STORED DATA:
-*-*-
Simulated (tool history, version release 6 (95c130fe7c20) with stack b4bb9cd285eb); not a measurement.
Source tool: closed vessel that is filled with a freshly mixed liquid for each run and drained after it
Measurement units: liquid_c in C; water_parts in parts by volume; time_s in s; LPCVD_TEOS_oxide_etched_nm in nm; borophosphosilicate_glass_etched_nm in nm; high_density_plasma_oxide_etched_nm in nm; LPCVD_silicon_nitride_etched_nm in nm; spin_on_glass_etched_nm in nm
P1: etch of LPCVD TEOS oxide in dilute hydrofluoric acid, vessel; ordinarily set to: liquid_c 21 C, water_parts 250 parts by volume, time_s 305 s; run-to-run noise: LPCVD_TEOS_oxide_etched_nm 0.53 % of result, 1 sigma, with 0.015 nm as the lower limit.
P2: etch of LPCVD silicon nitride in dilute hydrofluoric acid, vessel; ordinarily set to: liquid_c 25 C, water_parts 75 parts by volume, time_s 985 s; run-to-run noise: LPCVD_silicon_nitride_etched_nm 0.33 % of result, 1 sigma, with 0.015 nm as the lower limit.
-*-*-

ACTION ITEM: The full material above needs to be returned unaltered.

WRITTEN ANSWER:
Simulated (tool history, version release 6 (95c130fe7c20) with stack b4bb9cd285eb); not a measurement.
Source tool: closed vessel that is filled with a freshly mixed liquid for each run and drained after it
Measurement units: liquid_c in C; water_parts in parts by volume; time_s in s; LPCVD_TEOS_oxide_etched_nm in nm; borophosphosilicate_glass_etched_nm in nm; high_density_plasma_oxide_etched_nm in nm; LPCVD_silicon_nitride_etched_nm in nm; spin_on_glass_etched_nm in nm
P1: etch of LPCVD TEOS oxide in dilute hydrofluoric acid, vessel; ordinarily set to: liquid_c 21 C, water_parts 250 parts by volume, time_s 305 s; run-to-run noise: LPCVD_TEOS_oxide_etched_nm 0.53 % of result, 1 sigma, with 0.015 nm as the lower limit.
P2: etch of LPCVD silicon nitride in dilute hydrofluoric acid, vessel; ordinarily set to: liquid_c 25 C, water_parts 75 parts by volume, time_s 985 s; run-to-run noise: LPCVD_silicon_nitride_etched_nm 0.33 % of result, 1 sigma, with 0.015 nm as the lower limit.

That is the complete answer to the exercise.